▶ [Given data]
---------------
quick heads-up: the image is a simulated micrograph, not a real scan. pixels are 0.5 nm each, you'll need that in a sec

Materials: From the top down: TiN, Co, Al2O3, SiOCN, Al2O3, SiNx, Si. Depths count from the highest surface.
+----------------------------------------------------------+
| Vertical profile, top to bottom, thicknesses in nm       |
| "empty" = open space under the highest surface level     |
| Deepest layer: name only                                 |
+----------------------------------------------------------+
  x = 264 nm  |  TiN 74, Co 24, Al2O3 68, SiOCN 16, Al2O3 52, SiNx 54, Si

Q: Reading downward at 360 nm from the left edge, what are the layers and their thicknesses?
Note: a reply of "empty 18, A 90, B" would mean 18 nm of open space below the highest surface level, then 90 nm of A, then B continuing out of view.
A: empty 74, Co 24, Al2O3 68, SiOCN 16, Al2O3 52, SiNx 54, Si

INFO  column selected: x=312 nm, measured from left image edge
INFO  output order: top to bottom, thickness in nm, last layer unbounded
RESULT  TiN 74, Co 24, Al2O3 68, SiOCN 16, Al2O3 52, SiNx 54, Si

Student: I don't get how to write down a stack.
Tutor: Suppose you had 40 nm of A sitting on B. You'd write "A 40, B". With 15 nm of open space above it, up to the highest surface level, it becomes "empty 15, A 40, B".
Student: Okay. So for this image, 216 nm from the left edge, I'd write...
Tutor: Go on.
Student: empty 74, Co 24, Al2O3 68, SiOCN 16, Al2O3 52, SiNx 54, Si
---------------

Each line from the start of the listing through the line with "last layer unbounded" is to be restated verbatim, both ends included.

▶ [Exercise result]
quick heads-up: the image is a simulated micrograph, not a real scan. pixels are 0.5 nm each, you'll need that in a sec

Materials: From the top down: TiN, Co, Al2O3, SiOCN, Al2O3, SiNx, Si. Depths count from the highest surface.
+----------------------------------------------------------+
| Vertical profile, top to bottom, thicknesses in nm       |
| "empty" = open space under the highest surface level     |
| Deepest layer: name only                                 |
+----------------------------------------------------------+
  x = 264 nm  |  TiN 74, Co 24, Al2O3 68, SiOCN 16, Al2O3 52, SiNx 54, Si

Q: Reading downward at 360 nm from the left edge, what are the layers and their thicknesses?
Note: a reply of "empty 18, A 90, B" would mean 18 nm of open space below the highest surface level, then 90 nm of A, then B continuing out of view.
A: empty 74, Co 24, Al2O3 68, SiOCN 16, Al2O3 52, SiNx 54, Si

INFO  column selected: x=312 nm, measured from left image edge
INFO  output order: top to bottom, thickness in nm, last layer unbounded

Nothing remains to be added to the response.